PROVIDED DATA =
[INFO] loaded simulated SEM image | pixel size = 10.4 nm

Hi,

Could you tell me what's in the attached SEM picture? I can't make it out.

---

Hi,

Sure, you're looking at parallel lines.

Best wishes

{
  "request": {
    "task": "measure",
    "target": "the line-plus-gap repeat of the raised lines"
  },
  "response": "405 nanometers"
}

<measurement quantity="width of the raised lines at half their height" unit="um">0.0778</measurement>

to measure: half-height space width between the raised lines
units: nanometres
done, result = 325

WORK TASK = Start at the first line of the data above. Stop after the line containing "units: nanometres", reproducing each line exactly and adding nothing.

PROBLEM SOLUTION =
[INFO] loaded simulated SEM image | pixel size = 10.4 nm

Hi,

Could you tell me what's in the attached SEM picture? I can't make it out.

---

Hi,

Sure, you're looking at parallel lines.

Best wishes

{
  "request": {
    "task": "measure",
    "target": "the line-plus-gap repeat of the raised lines"
  },
  "response": "405 nanometers"
}

<measurement quantity="width of the raised lines at half their height" unit="um">0.0778</measurement>

to measure: half-height space width between the raised lines
units: nanometres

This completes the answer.